# Work task
Copy out exactly the lines from the first line of the material below through the line containing "2) CONFORMAL_DEP with", and nothing beyond them.

# Extracted data
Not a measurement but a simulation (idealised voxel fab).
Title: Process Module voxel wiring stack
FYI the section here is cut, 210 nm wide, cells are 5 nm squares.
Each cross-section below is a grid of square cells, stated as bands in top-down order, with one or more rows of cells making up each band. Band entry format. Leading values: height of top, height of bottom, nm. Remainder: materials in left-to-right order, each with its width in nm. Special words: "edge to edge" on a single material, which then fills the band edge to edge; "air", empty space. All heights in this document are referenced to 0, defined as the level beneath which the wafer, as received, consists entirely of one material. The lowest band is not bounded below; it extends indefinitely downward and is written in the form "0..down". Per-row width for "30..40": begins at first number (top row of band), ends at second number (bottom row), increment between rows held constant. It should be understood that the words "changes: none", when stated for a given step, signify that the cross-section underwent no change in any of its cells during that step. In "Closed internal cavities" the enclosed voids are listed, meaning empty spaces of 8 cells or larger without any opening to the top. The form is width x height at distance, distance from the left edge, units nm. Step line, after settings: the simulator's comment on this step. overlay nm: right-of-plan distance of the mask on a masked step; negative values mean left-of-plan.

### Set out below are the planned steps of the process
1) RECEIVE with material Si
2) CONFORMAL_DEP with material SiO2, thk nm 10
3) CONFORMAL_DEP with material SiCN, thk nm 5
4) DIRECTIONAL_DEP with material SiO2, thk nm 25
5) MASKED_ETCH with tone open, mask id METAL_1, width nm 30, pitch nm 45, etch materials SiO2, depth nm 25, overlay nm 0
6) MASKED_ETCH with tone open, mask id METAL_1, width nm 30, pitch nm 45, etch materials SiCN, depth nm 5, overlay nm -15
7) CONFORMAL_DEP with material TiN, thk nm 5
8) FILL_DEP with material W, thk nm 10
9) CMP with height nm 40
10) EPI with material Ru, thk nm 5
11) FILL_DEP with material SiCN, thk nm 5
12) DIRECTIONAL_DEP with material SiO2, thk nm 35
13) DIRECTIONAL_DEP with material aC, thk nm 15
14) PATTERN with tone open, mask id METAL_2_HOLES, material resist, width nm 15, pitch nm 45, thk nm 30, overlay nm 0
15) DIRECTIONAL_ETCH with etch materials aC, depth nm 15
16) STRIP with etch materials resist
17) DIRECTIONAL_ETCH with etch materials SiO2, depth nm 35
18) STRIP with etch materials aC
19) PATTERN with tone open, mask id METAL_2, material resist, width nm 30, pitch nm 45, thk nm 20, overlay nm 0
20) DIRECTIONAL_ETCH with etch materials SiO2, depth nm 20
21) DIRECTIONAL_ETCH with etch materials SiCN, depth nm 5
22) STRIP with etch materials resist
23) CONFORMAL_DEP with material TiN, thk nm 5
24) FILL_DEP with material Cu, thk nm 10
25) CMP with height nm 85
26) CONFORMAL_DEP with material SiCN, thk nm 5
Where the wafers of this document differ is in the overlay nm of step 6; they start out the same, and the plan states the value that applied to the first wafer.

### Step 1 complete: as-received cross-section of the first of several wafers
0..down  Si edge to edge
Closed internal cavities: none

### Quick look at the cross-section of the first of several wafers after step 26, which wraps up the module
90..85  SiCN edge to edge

# Task solution
Not a measurement but a simulation (idealised voxel fab).
Title: Process Module voxel wiring stack
FYI the section here is cut, 210 nm wide, cells are 5 nm squares.
Each cross-section below is a grid of square cells, stated as bands in top-down order, with one or more rows of cells making up each band. Band entry format. Leading values: height of top, height of bottom, nm. Remainder: materials in left-to-right order, each with its width in nm. Special words: "edge to edge" on a single material, which then fills the band edge to edge; "air", empty space. All heights in this document are referenced to 0, defined as the level beneath which the wafer, as received, consists entirely of one material. The lowest band is not bounded below; it extends indefinitely downward and is written in the form "0..down". Per-row width for "30..40": begins at first number (top row of band), ends at second number (bottom row), increment between rows held constant. It should be understood that the words "changes: none", when stated for a given step, signify that the cross-section underwent no change in any of its cells during that step. In "Closed internal cavities" the enclosed voids are listed, meaning empty spaces of 8 cells or larger without any opening to the top. The form is width x height at distance, distance from the left edge, units nm. Step line, after settings: the simulator's comment on this step. overlay nm: right-of-plan distance of the mask on a masked step; negative values mean left-of-plan.

### Set out below are the planned steps of the process
1) RECEIVE with material Si
2) CONFORMAL_DEP with material SiO2, thk nm 10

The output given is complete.